From the first line of the records through the line containing "One pile of", retype every line exactly and nothing else.

========================================

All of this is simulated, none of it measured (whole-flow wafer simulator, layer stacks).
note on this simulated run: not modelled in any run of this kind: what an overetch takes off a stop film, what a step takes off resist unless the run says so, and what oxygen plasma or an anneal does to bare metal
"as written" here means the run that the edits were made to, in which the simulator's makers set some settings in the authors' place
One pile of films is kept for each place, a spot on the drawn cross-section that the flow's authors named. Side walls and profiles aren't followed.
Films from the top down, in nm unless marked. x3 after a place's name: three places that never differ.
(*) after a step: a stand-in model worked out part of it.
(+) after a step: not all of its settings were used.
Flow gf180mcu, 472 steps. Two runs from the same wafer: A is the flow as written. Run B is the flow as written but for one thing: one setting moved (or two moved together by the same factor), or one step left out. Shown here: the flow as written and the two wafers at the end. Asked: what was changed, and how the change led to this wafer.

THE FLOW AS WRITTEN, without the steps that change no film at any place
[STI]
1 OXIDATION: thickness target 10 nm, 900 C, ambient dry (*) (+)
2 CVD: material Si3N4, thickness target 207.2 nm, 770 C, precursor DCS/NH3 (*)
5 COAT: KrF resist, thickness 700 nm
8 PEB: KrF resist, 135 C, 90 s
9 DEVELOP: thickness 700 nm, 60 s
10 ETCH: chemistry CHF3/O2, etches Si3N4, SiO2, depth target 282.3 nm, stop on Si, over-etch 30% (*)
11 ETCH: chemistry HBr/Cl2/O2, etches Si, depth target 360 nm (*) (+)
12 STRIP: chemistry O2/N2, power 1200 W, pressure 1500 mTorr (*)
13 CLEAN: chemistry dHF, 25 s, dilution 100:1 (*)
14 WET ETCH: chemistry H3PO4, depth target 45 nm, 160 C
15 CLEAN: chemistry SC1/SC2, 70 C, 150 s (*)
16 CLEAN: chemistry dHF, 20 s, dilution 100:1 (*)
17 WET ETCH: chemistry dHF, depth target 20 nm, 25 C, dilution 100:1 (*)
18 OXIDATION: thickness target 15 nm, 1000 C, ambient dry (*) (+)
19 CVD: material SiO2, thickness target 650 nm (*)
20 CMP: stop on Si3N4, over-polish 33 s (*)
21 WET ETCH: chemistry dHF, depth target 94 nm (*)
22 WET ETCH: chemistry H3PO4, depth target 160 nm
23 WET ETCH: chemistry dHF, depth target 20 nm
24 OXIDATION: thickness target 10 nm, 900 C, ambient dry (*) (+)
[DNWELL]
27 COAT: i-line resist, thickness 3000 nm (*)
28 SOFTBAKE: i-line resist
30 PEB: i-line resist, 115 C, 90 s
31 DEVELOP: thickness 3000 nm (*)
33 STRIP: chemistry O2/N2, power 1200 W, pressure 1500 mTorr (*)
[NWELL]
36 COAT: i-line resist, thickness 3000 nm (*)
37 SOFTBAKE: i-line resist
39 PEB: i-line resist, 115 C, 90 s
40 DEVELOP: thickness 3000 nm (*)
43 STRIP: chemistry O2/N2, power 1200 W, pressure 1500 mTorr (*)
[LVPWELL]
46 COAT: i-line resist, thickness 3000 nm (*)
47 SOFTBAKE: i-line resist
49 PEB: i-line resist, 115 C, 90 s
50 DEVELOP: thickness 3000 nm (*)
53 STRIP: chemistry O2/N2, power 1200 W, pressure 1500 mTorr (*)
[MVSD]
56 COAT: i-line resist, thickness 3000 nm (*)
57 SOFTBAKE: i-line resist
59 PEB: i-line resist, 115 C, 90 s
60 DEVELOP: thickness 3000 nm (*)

========================================

**Task output:**
All of this is simulated, none of it measured (whole-flow wafer simulator, layer stacks).
note on this simulated run: not modelled in any run of this kind: what an overetch takes off a stop film, what a step takes off resist unless the run says so, and what oxygen plasma or an anneal does to bare metal
"as written" here means the run that the edits were made to, in which the simulator's makers set some settings in the authors' place
One pile of films is kept for each place, a spot on the drawn cross-section that the flow's authors named. Side walls and profiles aren't followed.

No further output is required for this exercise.